*** Opening Provided data ***

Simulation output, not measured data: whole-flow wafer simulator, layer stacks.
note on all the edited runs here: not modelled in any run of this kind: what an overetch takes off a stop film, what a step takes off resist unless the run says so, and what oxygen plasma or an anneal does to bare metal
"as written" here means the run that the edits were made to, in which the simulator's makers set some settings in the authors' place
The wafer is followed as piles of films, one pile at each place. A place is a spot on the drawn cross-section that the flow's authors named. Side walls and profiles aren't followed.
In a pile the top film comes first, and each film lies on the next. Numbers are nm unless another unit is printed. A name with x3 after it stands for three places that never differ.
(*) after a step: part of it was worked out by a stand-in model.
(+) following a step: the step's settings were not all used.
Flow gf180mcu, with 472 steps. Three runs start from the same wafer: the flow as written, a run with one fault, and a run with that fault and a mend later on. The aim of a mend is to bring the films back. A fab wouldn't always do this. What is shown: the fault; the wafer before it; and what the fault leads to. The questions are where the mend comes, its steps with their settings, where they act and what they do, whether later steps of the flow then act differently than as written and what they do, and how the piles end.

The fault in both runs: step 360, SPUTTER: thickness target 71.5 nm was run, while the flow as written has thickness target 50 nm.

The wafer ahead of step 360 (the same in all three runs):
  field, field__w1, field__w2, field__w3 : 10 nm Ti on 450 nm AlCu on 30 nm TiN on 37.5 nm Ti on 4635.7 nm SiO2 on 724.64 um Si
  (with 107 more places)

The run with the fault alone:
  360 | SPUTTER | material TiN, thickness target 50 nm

*** Closing Provided data ***

§ Action item: Your task is to retype the complete material exactly as it was given.

§ Answer area:
Simulation output, not measured data: whole-flow wafer simulator, layer stacks.
note on all the edited runs here: not modelled in any run of this kind: what an overetch takes off a stop film, what a step takes off resist unless the run says so, and what oxygen plasma or an anneal does to bare metal
"as written" here means the run that the edits were made to, in which the simulator's makers set some settings in the authors' place
The wafer is followed as piles of films, one pile at each place. A place is a spot on the drawn cross-section that the flow's authors named. Side walls and profiles aren't followed.
In a pile the top film comes first, and each film lies on the next. Numbers are nm unless another unit is printed. A name with x3 after it stands for three places that never differ.
(*) after a step: part of it was worked out by a stand-in model.
(+) following a step: the step's settings were not all used.
Flow gf180mcu, with 472 steps. Three runs start from the same wafer: the flow as written, a run with one fault, and a run with that fault and a mend later on. The aim of a mend is to bring the films back. A fab wouldn't always do this. What is shown: the fault; the wafer before it; and what the fault leads to. The questions are where the mend comes, its steps with their settings, where they act and what they do, whether later steps of the flow then act differently than as written and what they do, and how the piles end.

The fault in both runs: step 360, SPUTTER: thickness target 71.5 nm was run, while the flow as written has thickness target 50 nm.

The wafer ahead of step 360 (the same in all three runs):
  field, field__w1, field__w2, field__w3 : 10 nm Ti on 450 nm AlCu on 30 nm TiN on 37.5 nm Ti on 4635.7 nm SiO2 on 724.64 um Si
  (with 107 more places)

The run with the fault alone:
  360 | SPUTTER | material TiN, thickness target 50 nm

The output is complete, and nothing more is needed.